========

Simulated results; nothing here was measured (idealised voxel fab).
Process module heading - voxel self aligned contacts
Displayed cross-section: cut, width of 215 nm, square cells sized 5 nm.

========

> REQUIRED ACTION: Each entry should be reproduced in the output exactly.

> WRITTEN RESPONSE:
Simulated results; nothing here was measured (idealised voxel fab).
Process module heading - voxel self aligned contacts
Displayed cross-section: cut, width of 215 nm, square cells sized 5 nm.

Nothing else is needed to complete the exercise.